| Work instruction |
Here is the task for the records below: repeat exactly the lines from the one with "A wafer's yield" to the one with "route steps=1938 shown", both included, and nothing else.

| Data for analysis |
+-------+

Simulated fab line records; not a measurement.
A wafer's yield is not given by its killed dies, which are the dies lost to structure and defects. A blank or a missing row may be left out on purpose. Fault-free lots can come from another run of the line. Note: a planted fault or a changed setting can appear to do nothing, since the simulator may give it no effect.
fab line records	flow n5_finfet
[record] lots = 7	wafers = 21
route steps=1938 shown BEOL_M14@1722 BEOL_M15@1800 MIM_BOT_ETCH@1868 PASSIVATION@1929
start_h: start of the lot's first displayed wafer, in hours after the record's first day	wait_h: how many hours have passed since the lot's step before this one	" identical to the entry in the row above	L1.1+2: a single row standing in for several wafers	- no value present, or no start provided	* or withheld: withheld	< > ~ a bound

+-------+

| Task solution |
A wafer's yield is not given by its killed dies, which are the dies lost to structure and defects. A blank or a missing row may be left out on purpose. Fault-free lots can come from another run of the line. Note: a planted fault or a changed setting can appear to do nothing, since the simulator may give it no effect.
fab line records	flow n5_finfet
[record] lots = 7	wafers = 21
route steps=1938 shown BEOL_M14@1722 BEOL_M15@1800 MIM_BOT_ETCH@1868 PASSIVATION@1929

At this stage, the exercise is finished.